> _Information supplied_
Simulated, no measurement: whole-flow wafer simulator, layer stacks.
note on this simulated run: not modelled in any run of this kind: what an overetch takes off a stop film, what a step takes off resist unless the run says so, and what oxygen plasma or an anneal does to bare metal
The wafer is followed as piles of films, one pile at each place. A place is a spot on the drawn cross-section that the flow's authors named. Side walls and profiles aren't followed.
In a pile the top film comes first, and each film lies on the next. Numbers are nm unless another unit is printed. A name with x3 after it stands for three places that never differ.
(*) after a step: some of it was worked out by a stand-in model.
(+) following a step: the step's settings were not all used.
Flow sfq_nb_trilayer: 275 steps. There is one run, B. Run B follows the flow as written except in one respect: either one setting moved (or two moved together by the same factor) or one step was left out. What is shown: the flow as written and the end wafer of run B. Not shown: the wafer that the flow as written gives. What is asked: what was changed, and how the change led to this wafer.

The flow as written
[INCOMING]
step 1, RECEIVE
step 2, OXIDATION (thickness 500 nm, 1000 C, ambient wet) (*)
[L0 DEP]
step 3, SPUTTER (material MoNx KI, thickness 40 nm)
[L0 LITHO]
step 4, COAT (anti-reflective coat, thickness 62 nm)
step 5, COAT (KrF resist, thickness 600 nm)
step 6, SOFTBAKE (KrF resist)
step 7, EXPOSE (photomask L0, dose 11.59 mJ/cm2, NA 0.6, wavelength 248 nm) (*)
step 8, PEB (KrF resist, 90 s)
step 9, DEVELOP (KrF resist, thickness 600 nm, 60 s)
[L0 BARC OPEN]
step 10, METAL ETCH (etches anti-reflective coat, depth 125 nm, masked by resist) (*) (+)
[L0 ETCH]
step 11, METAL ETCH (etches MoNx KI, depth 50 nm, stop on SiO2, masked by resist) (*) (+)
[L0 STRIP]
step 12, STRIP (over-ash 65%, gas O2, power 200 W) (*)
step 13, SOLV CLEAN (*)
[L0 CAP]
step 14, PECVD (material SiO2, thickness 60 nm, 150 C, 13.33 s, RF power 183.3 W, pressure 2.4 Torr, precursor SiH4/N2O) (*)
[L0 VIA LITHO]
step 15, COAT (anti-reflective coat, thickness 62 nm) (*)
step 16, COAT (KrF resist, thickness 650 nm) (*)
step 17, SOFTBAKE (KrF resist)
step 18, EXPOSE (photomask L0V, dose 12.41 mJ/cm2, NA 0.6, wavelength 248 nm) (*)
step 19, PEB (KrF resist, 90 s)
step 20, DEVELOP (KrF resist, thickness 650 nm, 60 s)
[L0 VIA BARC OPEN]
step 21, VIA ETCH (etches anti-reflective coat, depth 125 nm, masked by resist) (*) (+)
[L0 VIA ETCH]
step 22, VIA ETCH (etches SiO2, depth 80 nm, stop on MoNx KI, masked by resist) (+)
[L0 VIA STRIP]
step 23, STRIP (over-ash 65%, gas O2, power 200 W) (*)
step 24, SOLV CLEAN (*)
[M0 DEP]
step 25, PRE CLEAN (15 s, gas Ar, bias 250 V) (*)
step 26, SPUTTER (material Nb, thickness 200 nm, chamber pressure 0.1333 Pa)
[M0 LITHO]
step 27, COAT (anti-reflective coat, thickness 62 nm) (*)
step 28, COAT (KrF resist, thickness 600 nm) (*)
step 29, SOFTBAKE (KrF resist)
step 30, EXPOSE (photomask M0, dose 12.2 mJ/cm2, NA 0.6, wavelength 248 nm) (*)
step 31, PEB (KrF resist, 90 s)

> _Requirement_
Once the line containing "(+) following a" has been retyped, stop. Begin at the first line of the material and reproduce every line up to it exactly.

> _Answer section_
Simulated, no measurement: whole-flow wafer simulator, layer stacks.
note on this simulated run: not modelled in any run of this kind: what an overetch takes off a stop film, what a step takes off resist unless the run says so, and what oxygen plasma or an anneal does to bare metal
The wafer is followed as piles of films, one pile at each place. A place is a spot on the drawn cross-section that the flow's authors named. Side walls and profiles aren't followed.
In a pile the top film comes first, and each film lies on the next. Numbers are nm unless another unit is printed. A name with x3 after it stands for three places that never differ.
(*) after a step: some of it was worked out by a stand-in model.
(+) following a step: the step's settings were not all used.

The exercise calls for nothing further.